[DATA FOR ANALYSIS Boundary: Start]

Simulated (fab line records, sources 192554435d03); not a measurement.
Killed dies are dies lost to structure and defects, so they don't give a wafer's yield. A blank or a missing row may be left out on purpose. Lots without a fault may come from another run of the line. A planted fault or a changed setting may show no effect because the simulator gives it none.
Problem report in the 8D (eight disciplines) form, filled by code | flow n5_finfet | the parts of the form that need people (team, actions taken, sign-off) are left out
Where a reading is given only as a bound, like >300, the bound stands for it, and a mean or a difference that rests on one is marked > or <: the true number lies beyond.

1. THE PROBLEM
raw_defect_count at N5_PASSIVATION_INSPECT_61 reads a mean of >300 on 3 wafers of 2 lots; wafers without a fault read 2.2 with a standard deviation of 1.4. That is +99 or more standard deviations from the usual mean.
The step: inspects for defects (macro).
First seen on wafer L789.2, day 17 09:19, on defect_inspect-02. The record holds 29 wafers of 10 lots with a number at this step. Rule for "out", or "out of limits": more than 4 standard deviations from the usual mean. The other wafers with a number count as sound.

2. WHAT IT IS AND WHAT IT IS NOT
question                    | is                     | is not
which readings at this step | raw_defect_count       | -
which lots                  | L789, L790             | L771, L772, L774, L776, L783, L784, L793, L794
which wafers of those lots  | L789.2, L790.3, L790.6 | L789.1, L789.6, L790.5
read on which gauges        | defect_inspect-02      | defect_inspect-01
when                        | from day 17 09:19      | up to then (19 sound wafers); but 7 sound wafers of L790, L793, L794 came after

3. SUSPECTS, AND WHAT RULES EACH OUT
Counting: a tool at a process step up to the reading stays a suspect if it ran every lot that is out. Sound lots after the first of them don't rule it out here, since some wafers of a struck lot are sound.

[DATA FOR ANALYSIS Boundary: End]

**EXERCISE**
Extract the full listing above without altering anything.

**WRITTEN SOLUTION**
Simulated (fab line records, sources 192554435d03); not a measurement.
Killed dies are dies lost to structure and defects, so they don't give a wafer's yield. A blank or a missing row may be left out on purpose. Lots without a fault may come from another run of the line. A planted fault or a changed setting may show no effect because the simulator gives it none.
Problem report in the 8D (eight disciplines) form, filled by code | flow n5_finfet | the parts of the form that need people (team, actions taken, sign-off) are left out
Where a reading is given only as a bound, like >300, the bound stands for it, and a mean or a difference that rests on one is marked > or <: the true number lies beyond.

1. THE PROBLEM
raw_defect_count at N5_PASSIVATION_INSPECT_61 reads a mean of >300 on 3 wafers of 2 lots; wafers without a fault read 2.2 with a standard deviation of 1.4. That is +99 or more standard deviations from the usual mean.
The step: inspects for defects (macro).
First seen on wafer L789.2, day 17 09:19, on defect_inspect-02. The record holds 29 wafers of 10 lots with a number at this step. Rule for "out", or "out of limits": more than 4 standard deviations from the usual mean. The other wafers with a number count as sound.

2. WHAT IT IS AND WHAT IT IS NOT
question                    | is                     | is not
which readings at this step | raw_defect_count       | -
which lots                  | L789, L790             | L771, L772, L774, L776, L783, L784, L793, L794
which wafers of those lots  | L789.2, L790.3, L790.6 | L789.1, L789.6, L790.5
read on which gauges        | defect_inspect-02      | defect_inspect-01
when                        | from day 17 09:19      | up to then (19 sound wafers); but 7 sound wafers of L790, L793, L794 came after

3. SUSPECTS, AND WHAT RULES EACH OUT
Counting: a tool at a process step up to the reading stays a suspect if it ran every lot that is out. Sound lots after the first of them don't rule it out here, since some wafers of a struck lot are sound.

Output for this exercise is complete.